##############################

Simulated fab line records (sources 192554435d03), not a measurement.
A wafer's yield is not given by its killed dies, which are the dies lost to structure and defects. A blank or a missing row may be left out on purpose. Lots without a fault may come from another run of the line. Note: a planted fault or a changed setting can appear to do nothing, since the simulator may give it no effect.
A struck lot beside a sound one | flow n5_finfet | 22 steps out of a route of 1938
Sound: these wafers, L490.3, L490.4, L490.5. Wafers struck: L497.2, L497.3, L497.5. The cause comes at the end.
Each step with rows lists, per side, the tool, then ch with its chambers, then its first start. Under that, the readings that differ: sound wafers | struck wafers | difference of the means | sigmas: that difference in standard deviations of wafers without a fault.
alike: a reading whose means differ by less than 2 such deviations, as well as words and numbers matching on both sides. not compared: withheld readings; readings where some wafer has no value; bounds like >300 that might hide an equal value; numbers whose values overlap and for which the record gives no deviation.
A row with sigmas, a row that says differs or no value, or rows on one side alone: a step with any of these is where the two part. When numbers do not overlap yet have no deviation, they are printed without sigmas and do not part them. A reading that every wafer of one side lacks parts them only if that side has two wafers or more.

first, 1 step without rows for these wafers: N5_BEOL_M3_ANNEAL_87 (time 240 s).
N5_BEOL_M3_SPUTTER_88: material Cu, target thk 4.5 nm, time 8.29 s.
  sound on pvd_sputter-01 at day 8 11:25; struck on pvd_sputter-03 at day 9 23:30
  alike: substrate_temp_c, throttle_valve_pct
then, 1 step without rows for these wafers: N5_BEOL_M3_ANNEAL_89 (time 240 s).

##############################

ACTION ITEM> Beginning at the first line above, repeat exactly until the line containing "Sound: these wafers, L490.3, L490.4, L490.5.", which is included.

TASK OUTPUT>
Simulated fab line records (sources 192554435d03), not a measurement.
A wafer's yield is not given by its killed dies, which are the dies lost to structure and defects. A blank or a missing row may be left out on purpose. Lots without a fault may come from another run of the line. Note: a planted fault or a changed setting can appear to do nothing, since the simulator may give it no effect.
A struck lot beside a sound one | flow n5_finfet | 22 steps out of a route of 1938
Sound: these wafers, L490.3, L490.4, L490.5. Wafers struck: L497.2, L497.3, L497.5. The cause comes at the end.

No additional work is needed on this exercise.